Would you quote the material below from its first line through the line containing "Starting facts: thickness", exactly and with both ends included?

◇ ◇ ◇ ◇ ◇ ◇ ◇
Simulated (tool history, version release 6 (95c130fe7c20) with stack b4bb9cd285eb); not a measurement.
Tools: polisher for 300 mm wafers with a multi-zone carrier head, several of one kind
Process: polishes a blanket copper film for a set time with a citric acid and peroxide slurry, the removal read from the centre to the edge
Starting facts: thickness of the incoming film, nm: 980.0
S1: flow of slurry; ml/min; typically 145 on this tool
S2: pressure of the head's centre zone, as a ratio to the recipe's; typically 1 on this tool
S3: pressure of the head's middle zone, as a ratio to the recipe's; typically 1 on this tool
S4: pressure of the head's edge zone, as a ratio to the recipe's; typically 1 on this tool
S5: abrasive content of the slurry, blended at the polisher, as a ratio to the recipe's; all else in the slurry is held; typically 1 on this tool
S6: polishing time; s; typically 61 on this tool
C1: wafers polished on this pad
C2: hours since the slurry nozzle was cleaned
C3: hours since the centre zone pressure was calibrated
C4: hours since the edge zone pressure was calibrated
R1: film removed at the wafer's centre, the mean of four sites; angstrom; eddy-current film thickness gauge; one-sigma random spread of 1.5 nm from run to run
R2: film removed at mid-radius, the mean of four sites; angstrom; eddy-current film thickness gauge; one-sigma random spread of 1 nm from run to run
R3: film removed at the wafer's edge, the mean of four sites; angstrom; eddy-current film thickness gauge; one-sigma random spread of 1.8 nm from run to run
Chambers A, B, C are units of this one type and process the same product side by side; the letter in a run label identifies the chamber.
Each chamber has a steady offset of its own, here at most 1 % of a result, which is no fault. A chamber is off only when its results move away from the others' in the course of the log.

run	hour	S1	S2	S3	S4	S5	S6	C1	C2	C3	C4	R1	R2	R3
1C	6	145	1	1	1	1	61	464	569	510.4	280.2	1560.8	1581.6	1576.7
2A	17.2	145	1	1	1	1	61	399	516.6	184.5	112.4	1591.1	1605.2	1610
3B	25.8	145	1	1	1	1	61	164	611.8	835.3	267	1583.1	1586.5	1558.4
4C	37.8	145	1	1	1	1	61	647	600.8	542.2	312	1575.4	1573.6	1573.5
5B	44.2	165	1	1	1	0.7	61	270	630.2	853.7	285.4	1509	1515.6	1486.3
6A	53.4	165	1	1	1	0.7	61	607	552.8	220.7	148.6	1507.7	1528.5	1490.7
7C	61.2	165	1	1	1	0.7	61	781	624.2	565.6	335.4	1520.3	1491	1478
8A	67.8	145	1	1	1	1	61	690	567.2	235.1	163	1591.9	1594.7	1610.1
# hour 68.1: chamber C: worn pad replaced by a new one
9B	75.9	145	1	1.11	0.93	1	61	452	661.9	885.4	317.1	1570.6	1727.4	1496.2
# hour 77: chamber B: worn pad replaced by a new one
◇ ◇ ◇ ◇ ◇ ◇ ◇

TASK SOLUTION
Simulated (tool history, version release 6 (95c130fe7c20) with stack b4bb9cd285eb); not a measurement.
Tools: polisher for 300 mm wafers with a multi-zone carrier head, several of one kind
Process: polishes a blanket copper film for a set time with a citric acid and peroxide slurry, the removal read from the centre to the edge
Starting facts: thickness of the incoming film, nm: 980.0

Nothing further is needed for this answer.